**ACTIVITY**
Repeat verbatim only the lines from the opening of the material below through the one that contains "The grid has 16 columns and covers the image.".

• • • • • • •

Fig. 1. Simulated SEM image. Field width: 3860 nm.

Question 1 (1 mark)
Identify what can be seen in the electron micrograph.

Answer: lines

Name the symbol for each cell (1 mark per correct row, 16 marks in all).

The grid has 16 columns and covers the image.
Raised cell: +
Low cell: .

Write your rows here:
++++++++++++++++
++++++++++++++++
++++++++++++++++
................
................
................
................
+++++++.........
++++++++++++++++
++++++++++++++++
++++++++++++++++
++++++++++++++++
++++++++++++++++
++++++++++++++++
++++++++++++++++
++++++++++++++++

• • • • • • •

**EXPECTED ANSWER**
Fig. 1. Simulated SEM image. Field width: 3860 nm.

Question 1 (1 mark)
Identify what can be seen in the electron micrograph.

Answer: lines

Name the symbol for each cell (1 mark per correct row, 16 marks in all).

The grid has 16 columns and covers the image.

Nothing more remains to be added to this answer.